| ASSIGNMENT |
Please copy out the records that follow, word for word.

-- Opening Marker --

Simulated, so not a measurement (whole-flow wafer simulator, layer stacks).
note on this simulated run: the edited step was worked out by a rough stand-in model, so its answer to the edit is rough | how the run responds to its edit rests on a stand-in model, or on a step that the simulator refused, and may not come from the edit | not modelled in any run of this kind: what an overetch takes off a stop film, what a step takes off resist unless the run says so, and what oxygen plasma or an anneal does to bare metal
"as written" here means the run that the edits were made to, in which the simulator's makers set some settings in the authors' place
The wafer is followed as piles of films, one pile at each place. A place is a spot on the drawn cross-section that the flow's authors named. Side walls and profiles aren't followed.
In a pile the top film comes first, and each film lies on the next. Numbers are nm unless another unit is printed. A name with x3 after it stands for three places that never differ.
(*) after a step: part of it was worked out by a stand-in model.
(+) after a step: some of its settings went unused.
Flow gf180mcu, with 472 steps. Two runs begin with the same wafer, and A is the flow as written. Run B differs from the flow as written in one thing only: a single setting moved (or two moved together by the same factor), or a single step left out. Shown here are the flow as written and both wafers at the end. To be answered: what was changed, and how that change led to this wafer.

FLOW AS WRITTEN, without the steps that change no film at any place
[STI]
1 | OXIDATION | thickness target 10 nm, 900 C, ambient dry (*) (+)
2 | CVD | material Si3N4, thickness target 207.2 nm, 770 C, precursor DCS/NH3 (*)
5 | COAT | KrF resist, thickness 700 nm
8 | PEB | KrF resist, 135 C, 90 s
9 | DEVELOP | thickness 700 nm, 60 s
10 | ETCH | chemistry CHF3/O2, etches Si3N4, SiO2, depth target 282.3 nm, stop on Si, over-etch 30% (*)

-- Closing Marker --

| EXERCISE OUTPUT |
Simulated, so not a measurement (whole-flow wafer simulator, layer stacks).
note on this simulated run: the edited step was worked out by a rough stand-in model, so its answer to the edit is rough | how the run responds to its edit rests on a stand-in model, or on a step that the simulator refused, and may not come from the edit | not modelled in any run of this kind: what an overetch takes off a stop film, what a step takes off resist unless the run says so, and what oxygen plasma or an anneal does to bare metal
"as written" here means the run that the edits were made to, in which the simulator's makers set some settings in the authors' place
The wafer is followed as piles of films, one pile at each place. A place is a spot on the drawn cross-section that the flow's authors named. Side walls and profiles aren't followed.
In a pile the top film comes first, and each film lies on the next. Numbers are nm unless another unit is printed. A name with x3 after it stands for three places that never differ.
(*) after a step: part of it was worked out by a stand-in model.
(+) after a step: some of its settings went unused.
Flow gf180mcu, with 472 steps. Two runs begin with the same wafer, and A is the flow as written. Run B differs from the flow as written in one thing only: a single setting moved (or two moved together by the same factor), or a single step left out. Shown here are the flow as written and both wafers at the end. To be answered: what was changed, and how that change led to this wafer.

FLOW AS WRITTEN, without the steps that change no film at any place
[STI]
1 | OXIDATION | thickness target 10 nm, 900 C, ambient dry (*) (+)
2 | CVD | material Si3N4, thickness target 207.2 nm, 770 C, precursor DCS/NH3 (*)
5 | COAT | KrF resist, thickness 700 nm
8 | PEB | KrF resist, 135 C, 90 s
9 | DEVELOP | thickness 700 nm, 60 s
10 | ETCH | chemistry CHF3/O2, etches Si3N4, SiO2, depth target 282.3 nm, stop on Si, over-etch 30% (*)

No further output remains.